Set down the lines of the data exactly, starting at the first and stopping after the line containing "Where a step's".

===== Stored data
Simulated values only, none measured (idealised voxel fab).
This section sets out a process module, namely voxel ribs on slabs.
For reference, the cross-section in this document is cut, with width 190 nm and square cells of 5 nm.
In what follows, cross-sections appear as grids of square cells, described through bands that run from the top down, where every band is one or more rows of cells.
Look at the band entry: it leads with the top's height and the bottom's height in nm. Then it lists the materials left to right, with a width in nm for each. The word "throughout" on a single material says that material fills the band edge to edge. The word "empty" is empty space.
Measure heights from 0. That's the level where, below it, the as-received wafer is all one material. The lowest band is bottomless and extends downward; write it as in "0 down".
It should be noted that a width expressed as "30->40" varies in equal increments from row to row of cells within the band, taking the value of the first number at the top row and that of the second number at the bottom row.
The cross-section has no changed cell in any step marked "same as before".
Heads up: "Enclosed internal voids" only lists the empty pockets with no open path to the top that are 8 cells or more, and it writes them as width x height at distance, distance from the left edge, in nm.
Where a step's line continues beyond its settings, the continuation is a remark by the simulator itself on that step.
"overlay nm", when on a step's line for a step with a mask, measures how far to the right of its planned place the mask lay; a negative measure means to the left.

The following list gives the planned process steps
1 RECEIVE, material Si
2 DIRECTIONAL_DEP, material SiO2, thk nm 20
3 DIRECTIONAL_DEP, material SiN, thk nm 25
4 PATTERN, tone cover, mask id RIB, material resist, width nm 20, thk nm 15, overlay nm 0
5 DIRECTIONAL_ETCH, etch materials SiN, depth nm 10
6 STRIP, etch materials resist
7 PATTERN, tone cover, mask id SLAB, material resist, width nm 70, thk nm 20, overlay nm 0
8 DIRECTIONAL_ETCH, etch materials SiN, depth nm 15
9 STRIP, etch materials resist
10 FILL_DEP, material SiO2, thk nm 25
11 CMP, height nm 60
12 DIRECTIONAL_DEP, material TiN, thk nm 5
==========

Exercise solution –
Simulated values only, none measured (idealised voxel fab).
This section sets out a process module, namely voxel ribs on slabs.
For reference, the cross-section in this document is cut, with width 190 nm and square cells of 5 nm.
In what follows, cross-sections appear as grids of square cells, described through bands that run from the top down, where every band is one or more rows of cells.
Look at the band entry: it leads with the top's height and the bottom's height in nm. Then it lists the materials left to right, with a width in nm for each. The word "throughout" on a single material says that material fills the band edge to edge. The word "empty" is empty space.
Measure heights from 0. That's the level where, below it, the as-received wafer is all one material. The lowest band is bottomless and extends downward; write it as in "0 down".
It should be noted that a width expressed as "30->40" varies in equal increments from row to row of cells within the band, taking the value of the first number at the top row and that of the second number at the bottom row.
The cross-section has no changed cell in any step marked "same as before".
Heads up: "Enclosed internal voids" only lists the empty pockets with no open path to the top that are 8 cells or more, and it writes them as width x height at distance, distance from the left edge, in nm.
Where a step's line continues beyond its settings, the continuation is a remark by the simulator itself on that step.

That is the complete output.